• Assigned task
Transcribe only the lines between the first line of the records and the line containing "closed voids: empty", inclusive, exactly as written.

[[ Source material open ]]

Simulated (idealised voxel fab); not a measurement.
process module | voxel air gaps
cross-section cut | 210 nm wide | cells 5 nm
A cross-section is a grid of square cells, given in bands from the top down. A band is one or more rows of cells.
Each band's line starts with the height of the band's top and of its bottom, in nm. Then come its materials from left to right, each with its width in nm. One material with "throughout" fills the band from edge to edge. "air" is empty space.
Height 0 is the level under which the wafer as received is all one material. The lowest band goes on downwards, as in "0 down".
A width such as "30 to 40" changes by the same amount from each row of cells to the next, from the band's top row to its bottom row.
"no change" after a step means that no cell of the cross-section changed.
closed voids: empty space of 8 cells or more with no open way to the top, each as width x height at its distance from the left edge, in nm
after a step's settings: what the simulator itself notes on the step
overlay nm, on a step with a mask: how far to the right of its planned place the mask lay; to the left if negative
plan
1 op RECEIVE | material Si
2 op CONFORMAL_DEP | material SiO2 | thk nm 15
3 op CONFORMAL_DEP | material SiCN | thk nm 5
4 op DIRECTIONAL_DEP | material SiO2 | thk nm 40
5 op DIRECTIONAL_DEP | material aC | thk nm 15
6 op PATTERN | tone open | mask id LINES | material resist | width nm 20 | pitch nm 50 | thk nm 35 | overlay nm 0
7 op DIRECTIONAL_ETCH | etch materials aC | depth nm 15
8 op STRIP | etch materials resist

[[ Source material closed ]]

• Answer box
Simulated (idealised voxel fab); not a measurement.
process module | voxel air gaps
cross-section cut | 210 nm wide | cells 5 nm
A cross-section is a grid of square cells, given in bands from the top down. A band is one or more rows of cells.
Each band's line starts with the height of the band's top and of its bottom, in nm. Then come its materials from left to right, each with its width in nm. One material with "throughout" fills the band from edge to edge. "air" is empty space.
Height 0 is the level under which the wafer as received is all one material. The lowest band goes on downwards, as in "0 down".
A width such as "30 to 40" changes by the same amount from each row of cells to the next, from the band's top row to its bottom row.
"no change" after a step means that no cell of the cross-section changed.
closed voids: empty space of 8 cells or more with no open way to the top, each as width x height at its distance from the left edge, in nm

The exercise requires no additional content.